• _WORK ITEM_: Below is a set of entries; give all of them again exactly.

• _PROVIDED DATA_:
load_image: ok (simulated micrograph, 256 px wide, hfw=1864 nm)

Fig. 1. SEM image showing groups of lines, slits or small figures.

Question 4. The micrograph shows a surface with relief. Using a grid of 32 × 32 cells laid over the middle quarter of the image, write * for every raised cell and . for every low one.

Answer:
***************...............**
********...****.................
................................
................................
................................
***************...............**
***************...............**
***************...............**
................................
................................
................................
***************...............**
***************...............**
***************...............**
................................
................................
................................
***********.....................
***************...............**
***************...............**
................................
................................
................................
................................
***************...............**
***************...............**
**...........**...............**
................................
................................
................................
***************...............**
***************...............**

• _EXERCISE RESULT_:
load_image: ok (simulated micrograph, 256 px wide, hfw=1864 nm)

Fig. 1. SEM image showing groups of lines, slits or small figures.

Question 4. The micrograph shows a surface with relief. Using a grid of 32 × 32 cells laid over the middle quarter of the image, write * for every raised cell and . for every low one.

Answer:
***************...............**
********...****.................
................................
................................
................................
***************...............**
***************...............**
***************...............**
................................
................................
................................
***************...............**
***************...............**
***************...............**
................................
................................
................................
***********.....................
***************...............**
***************...............**
................................
................................
................................
................................
***************...............**
***************...............**
**...........**...............**
................................
................................
................................
***************...............**
***************...............**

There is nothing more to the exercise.